Information supplied:
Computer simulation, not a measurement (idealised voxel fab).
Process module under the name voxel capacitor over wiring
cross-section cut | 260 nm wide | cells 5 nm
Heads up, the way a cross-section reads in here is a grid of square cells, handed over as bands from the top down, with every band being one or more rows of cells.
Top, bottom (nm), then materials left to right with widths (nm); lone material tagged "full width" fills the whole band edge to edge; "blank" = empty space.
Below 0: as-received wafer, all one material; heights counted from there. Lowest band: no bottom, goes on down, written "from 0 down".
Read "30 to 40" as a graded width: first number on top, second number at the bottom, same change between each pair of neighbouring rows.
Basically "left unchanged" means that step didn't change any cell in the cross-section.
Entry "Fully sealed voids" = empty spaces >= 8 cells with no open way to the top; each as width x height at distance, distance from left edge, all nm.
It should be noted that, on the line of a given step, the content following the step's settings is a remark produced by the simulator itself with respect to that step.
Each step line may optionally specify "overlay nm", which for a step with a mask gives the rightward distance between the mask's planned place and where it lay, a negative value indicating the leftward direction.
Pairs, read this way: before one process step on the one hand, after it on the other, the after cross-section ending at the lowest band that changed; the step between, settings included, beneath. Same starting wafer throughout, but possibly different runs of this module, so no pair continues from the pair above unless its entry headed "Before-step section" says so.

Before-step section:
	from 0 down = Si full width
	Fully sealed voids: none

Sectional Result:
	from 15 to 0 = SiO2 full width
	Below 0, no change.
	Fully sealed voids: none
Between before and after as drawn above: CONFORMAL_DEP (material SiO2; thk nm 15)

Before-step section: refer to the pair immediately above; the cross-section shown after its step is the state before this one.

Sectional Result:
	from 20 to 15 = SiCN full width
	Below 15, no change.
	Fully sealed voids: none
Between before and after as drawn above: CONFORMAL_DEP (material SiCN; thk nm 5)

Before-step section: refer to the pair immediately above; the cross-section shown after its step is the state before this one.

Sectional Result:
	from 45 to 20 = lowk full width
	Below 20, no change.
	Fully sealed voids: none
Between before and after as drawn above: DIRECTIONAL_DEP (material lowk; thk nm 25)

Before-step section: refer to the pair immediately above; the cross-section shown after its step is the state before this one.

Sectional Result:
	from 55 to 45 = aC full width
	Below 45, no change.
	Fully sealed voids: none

Work order: Copy exactly the lines from the top of the entries through the line with "Heads up, the" in it, please, keeping both ends and adding nothing.

Written solution:
Computer simulation, not a measurement (idealised voxel fab).
Process module under the name voxel capacitor over wiring
cross-section cut | 260 nm wide | cells 5 nm
Heads up, the way a cross-section reads in here is a grid of square cells, handed over as bands from the top down, with every band being one or more rows of cells.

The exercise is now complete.